▶ [Exercise]: Every line of the material is to be set down exactly as written.

▶ [Listed records]:
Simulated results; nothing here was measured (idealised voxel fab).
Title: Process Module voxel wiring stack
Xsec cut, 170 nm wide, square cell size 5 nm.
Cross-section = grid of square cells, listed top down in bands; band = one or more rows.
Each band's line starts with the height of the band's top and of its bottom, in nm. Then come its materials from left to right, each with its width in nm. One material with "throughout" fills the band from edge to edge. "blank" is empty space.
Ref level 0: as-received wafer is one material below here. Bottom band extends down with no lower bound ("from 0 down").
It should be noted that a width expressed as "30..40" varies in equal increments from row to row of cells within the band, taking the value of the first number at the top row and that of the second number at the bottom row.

▶ [Task result]:
Simulated results; nothing here was measured (idealised voxel fab).
Title: Process Module voxel wiring stack
Xsec cut, 170 nm wide, square cell size 5 nm.
Cross-section = grid of square cells, listed top down in bands; band = one or more rows.
Each band's line starts with the height of the band's top and of its bottom, in nm. Then come its materials from left to right, each with its width in nm. One material with "throughout" fills the band from edge to edge. "blank" is empty space.
Ref level 0: as-received wafer is one material below here. Bottom band extends down with no lower bound ("from 0 down").
It should be noted that a width expressed as "30..40" varies in equal increments from row to row of cells within the band, taking the value of the first number at the top row and that of the second number at the bottom row.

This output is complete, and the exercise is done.